STUDY MATERIAL START

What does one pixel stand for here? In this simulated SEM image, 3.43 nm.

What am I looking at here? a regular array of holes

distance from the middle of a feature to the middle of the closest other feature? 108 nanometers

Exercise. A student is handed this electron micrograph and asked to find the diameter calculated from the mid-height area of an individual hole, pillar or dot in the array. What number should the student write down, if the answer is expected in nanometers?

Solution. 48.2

STUDY MATERIAL END

Give back, verbatim, the lines from the top of the entries above through the line containing "Exercise. A student".

What does one pixel stand for here? In this simulated SEM image, 3.43 nm.

What am I looking at here? a regular array of holes

distance from the middle of a feature to the middle of the closest other feature? 108 nanometers

Exercise. A student is handed this electron micrograph and asked to find the diameter calculated from the mid-height area of an individual hole, pillar or dot in the array. What number should the student write down, if the answer is expected in nanometers?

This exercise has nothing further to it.